▸ Provided records
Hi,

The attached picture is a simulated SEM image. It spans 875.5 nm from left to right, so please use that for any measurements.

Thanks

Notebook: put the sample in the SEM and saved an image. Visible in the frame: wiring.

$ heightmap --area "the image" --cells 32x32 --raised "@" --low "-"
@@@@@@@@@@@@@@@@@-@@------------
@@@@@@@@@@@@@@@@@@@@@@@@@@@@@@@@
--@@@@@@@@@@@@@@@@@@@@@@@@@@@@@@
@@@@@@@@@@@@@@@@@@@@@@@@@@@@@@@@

▸ Work request
All records are to be written out exactly.

▸ Task answer
Hi,

The attached picture is a simulated SEM image. It spans 875.5 nm from left to right, so please use that for any measurements.

Thanks

Notebook: put the sample in the SEM and saved an image. Visible in the frame: wiring.

$ heightmap --area "the image" --cells 32x32 --raised "@" --low "-"
@@@@@@@@@@@@@@@@@-@@------------
@@@@@@@@@@@@@@@@@@@@@@@@@@@@@@@@
--@@@@@@@@@@@@@@@@@@@@@@@@@@@@@@
@@@@@@@@@@@@@@@@@@@@@@@@@@@@@@@@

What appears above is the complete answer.